• ASSIGNMENT: From the first line of the entries below, reproduce everything exactly through the line with "contents? groups of", and nothing more.

• THE DATA:
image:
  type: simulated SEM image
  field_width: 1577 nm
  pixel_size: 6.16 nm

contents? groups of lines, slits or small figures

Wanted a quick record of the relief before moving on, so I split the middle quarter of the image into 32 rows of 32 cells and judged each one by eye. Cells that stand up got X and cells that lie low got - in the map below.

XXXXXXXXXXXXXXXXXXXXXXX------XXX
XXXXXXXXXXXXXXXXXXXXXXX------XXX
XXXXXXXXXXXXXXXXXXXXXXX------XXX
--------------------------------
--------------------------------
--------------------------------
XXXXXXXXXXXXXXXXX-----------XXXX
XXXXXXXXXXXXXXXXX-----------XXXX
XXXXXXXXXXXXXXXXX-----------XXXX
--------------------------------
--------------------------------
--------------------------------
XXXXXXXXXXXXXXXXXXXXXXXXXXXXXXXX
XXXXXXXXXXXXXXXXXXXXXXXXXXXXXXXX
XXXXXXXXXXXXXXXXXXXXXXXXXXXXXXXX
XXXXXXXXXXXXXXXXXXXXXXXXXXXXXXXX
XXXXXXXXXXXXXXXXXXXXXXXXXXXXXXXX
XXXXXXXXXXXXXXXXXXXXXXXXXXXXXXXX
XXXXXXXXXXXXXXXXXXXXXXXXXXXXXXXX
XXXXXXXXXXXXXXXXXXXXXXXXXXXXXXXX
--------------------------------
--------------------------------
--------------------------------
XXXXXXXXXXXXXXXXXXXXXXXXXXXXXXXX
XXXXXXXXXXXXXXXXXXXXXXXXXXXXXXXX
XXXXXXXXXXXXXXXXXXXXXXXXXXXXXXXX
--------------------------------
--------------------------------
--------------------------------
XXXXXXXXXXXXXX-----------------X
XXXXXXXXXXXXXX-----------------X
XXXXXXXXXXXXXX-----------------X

• EXPECTED ANSWER:
image:
  type: simulated SEM image
  field_width: 1577 nm
  pixel_size: 6.16 nm

contents? groups of lines, slits or small figures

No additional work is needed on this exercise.